* _Information supplied_
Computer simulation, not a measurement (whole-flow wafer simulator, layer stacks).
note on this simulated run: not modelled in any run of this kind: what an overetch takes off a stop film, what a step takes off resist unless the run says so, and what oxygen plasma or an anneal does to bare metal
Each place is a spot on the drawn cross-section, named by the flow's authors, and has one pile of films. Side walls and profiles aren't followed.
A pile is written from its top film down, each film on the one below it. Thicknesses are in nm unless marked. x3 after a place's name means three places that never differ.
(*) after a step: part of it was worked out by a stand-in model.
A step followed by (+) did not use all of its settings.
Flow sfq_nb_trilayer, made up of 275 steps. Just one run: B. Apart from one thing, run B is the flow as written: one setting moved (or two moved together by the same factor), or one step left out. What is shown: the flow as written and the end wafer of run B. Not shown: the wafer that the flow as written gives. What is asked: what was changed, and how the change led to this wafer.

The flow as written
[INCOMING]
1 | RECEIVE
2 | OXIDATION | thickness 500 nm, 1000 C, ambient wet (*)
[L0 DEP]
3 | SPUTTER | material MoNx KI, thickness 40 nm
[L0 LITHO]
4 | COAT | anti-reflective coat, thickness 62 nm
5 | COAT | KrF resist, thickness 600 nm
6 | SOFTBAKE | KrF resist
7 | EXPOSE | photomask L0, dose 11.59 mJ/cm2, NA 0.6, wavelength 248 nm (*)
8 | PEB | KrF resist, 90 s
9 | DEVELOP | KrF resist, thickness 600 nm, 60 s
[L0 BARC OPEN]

* _Work task_
Transcribe, exactly as written, all lines of the entries above from the first to the one containing "A step followed", and no more.

* _Task result_
Computer simulation, not a measurement (whole-flow wafer simulator, layer stacks).
note on this simulated run: not modelled in any run of this kind: what an overetch takes off a stop film, what a step takes off resist unless the run says so, and what oxygen plasma or an anneal does to bare metal
Each place is a spot on the drawn cross-section, named by the flow's authors, and has one pile of films. Side walls and profiles aren't followed.
A pile is written from its top film down, each film on the one below it. Thicknesses are in nm unless marked. x3 after a place's name means three places that never differ.
(*) after a step: part of it was worked out by a stand-in model.
A step followed by (+) did not use all of its settings.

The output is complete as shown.